→ Data records
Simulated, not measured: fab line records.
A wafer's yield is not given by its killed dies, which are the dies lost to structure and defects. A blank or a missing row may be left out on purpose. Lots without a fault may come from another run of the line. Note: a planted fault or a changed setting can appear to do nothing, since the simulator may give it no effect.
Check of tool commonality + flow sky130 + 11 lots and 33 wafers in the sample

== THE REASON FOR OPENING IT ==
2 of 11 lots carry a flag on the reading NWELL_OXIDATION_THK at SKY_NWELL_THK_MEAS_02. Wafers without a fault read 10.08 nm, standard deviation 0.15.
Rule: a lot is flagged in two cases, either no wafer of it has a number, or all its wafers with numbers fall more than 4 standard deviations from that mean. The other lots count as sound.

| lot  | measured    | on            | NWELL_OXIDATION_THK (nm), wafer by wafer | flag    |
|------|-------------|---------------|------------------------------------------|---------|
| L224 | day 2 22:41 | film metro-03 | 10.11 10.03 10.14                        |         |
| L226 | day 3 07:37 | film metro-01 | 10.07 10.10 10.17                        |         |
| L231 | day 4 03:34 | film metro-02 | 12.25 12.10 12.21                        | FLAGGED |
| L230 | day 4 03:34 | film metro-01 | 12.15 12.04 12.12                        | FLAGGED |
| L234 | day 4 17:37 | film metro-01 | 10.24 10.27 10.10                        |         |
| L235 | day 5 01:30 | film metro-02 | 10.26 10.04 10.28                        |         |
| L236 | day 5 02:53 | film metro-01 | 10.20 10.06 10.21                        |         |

→ Exercise
Reproduce the records above exactly as they appear.

→ Your response
Simulated, not measured: fab line records.
A wafer's yield is not given by its killed dies, which are the dies lost to structure and defects. A blank or a missing row may be left out on purpose. Lots without a fault may come from another run of the line. Note: a planted fault or a changed setting can appear to do nothing, since the simulator may give it no effect.
Check of tool commonality + flow sky130 + 11 lots and 33 wafers in the sample

== THE REASON FOR OPENING IT ==
2 of 11 lots carry a flag on the reading NWELL_OXIDATION_THK at SKY_NWELL_THK_MEAS_02. Wafers without a fault read 10.08 nm, standard deviation 0.15.
Rule: a lot is flagged in two cases, either no wafer of it has a number, or all its wafers with numbers fall more than 4 standard deviations from that mean. The other lots count as sound.

| lot  | measured    | on            | NWELL_OXIDATION_THK (nm), wafer by wafer | flag    |
|------|-------------|---------------|------------------------------------------|---------|
| L224 | day 2 22:41 | film metro-03 | 10.11 10.03 10.14                        |         |
| L226 | day 3 07:37 | film metro-01 | 10.07 10.10 10.17                        |         |
| L231 | day 4 03:34 | film metro-02 | 12.25 12.10 12.21                        | FLAGGED |
| L230 | day 4 03:34 | film metro-01 | 12.15 12.04 12.12                        | FLAGGED |
| L234 | day 4 17:37 | film metro-01 | 10.24 10.27 10.10                        |         |
| L235 | day 5 01:30 | film metro-02 | 10.26 10.04 10.28                        |         |
| L236 | day 5 02:53 | film metro-01 | 10.20 10.06 10.21                        |         |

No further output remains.